→ **Extracted material**
= Beginning of Section =

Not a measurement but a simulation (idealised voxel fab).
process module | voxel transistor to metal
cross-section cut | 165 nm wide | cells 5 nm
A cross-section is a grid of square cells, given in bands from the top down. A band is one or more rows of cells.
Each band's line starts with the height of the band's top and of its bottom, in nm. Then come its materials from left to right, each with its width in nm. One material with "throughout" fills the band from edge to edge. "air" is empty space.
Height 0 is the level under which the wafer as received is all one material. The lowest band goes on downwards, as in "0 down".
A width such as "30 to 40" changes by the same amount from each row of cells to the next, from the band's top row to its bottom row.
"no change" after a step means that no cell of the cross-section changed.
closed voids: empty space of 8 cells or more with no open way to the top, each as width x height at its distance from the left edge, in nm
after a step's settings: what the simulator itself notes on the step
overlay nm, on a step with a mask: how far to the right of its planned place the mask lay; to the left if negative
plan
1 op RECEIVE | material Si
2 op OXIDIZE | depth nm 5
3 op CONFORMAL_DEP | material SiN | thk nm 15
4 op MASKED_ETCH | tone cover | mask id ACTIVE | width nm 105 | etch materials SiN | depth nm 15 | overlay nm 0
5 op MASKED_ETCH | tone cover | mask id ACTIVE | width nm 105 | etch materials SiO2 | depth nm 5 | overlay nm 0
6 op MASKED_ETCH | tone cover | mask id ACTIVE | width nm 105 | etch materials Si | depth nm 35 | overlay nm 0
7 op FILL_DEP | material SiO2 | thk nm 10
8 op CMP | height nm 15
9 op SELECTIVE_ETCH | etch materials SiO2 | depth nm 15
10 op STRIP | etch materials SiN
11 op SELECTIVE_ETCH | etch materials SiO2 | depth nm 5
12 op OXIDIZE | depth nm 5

= End of Section =

→ **Task item**
Return the entries above, every line intact.

→ **Answer box**
Not a measurement but a simulation (idealised voxel fab).
process module | voxel transistor to metal
cross-section cut | 165 nm wide | cells 5 nm
A cross-section is a grid of square cells, given in bands from the top down. A band is one or more rows of cells.
Each band's line starts with the height of the band's top and of its bottom, in nm. Then come its materials from left to right, each with its width in nm. One material with "throughout" fills the band from edge to edge. "air" is empty space.
Height 0 is the level under which the wafer as received is all one material. The lowest band goes on downwards, as in "0 down".
A width such as "30 to 40" changes by the same amount from each row of cells to the next, from the band's top row to its bottom row.
"no change" after a step means that no cell of the cross-section changed.
closed voids: empty space of 8 cells or more with no open way to the top, each as width x height at its distance from the left edge, in nm
after a step's settings: what the simulator itself notes on the step
overlay nm, on a step with a mask: how far to the right of its planned place the mask lay; to the left if negative
plan
1 op RECEIVE | material Si
2 op OXIDIZE | depth nm 5
3 op CONFORMAL_DEP | material SiN | thk nm 15
4 op MASKED_ETCH | tone cover | mask id ACTIVE | width nm 105 | etch materials SiN | depth nm 15 | overlay nm 0
5 op MASKED_ETCH | tone cover | mask id ACTIVE | width nm 105 | etch materials SiO2 | depth nm 5 | overlay nm 0
6 op MASKED_ETCH | tone cover | mask id ACTIVE | width nm 105 | etch materials Si | depth nm 35 | overlay nm 0
7 op FILL_DEP | material SiO2 | thk nm 10
8 op CMP | height nm 15
9 op SELECTIVE_ETCH | etch materials SiO2 | depth nm 15
10 op STRIP | etch materials SiN
11 op SELECTIVE_ETCH | etch materials SiO2 | depth nm 5
12 op OXIDIZE | depth nm 5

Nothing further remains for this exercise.